_ACTION ITEM_:
Your task is to repeat the entries exactly from their first line through the line with "R5: thickness taken", and to stop there.

_SUPPLIED ENTRIES_:
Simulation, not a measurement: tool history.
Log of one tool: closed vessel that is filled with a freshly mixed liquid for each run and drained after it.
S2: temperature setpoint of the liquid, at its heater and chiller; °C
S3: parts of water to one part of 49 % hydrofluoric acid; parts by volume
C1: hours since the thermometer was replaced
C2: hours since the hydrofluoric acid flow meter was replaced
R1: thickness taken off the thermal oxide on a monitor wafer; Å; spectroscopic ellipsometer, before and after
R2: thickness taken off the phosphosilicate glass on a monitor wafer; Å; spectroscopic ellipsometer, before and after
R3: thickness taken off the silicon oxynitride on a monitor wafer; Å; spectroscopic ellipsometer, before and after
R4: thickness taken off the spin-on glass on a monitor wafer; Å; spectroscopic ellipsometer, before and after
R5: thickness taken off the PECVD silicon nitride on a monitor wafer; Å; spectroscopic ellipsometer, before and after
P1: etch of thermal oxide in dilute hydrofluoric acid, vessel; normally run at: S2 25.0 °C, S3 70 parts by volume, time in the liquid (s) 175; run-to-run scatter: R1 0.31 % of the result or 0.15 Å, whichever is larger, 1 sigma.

_RESPONSE_:
Simulation, not a measurement: tool history.
Log of one tool: closed vessel that is filled with a freshly mixed liquid for each run and drained after it.
S2: temperature setpoint of the liquid, at its heater and chiller; °C
S3: parts of water to one part of 49 % hydrofluoric acid; parts by volume
C1: hours since the thermometer was replaced
C2: hours since the hydrofluoric acid flow meter was replaced
R1: thickness taken off the thermal oxide on a monitor wafer; Å; spectroscopic ellipsometer, before and after
R2: thickness taken off the phosphosilicate glass on a monitor wafer; Å; spectroscopic ellipsometer, before and after
R3: thickness taken off the silicon oxynitride on a monitor wafer; Å; spectroscopic ellipsometer, before and after
R4: thickness taken off the spin-on glass on a monitor wafer; Å; spectroscopic ellipsometer, before and after
R5: thickness taken off the PECVD silicon nitride on a monitor wafer; Å; spectroscopic ellipsometer, before and after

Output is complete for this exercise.